START Records supplied
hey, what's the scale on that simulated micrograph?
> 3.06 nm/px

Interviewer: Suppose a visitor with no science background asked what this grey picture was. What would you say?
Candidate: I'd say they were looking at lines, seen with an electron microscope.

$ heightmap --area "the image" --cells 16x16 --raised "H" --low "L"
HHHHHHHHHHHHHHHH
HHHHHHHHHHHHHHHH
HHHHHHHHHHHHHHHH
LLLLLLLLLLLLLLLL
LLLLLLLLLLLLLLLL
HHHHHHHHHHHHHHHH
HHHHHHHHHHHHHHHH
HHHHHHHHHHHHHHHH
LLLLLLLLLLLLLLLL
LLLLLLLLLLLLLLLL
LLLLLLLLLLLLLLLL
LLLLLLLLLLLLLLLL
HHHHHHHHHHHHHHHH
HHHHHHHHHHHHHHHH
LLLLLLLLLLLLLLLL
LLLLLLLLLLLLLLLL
END Records supplied

Please transcribe the data exactly from its first line. End with the line that contains "Candidate: I'd say".

hey, what's the scale on that simulated micrograph?
> 3.06 nm/px

Interviewer: Suppose a visitor with no science background asked what this grey picture was. What would you say?
Candidate: I'd say they were looking at lines, seen with an electron microscope.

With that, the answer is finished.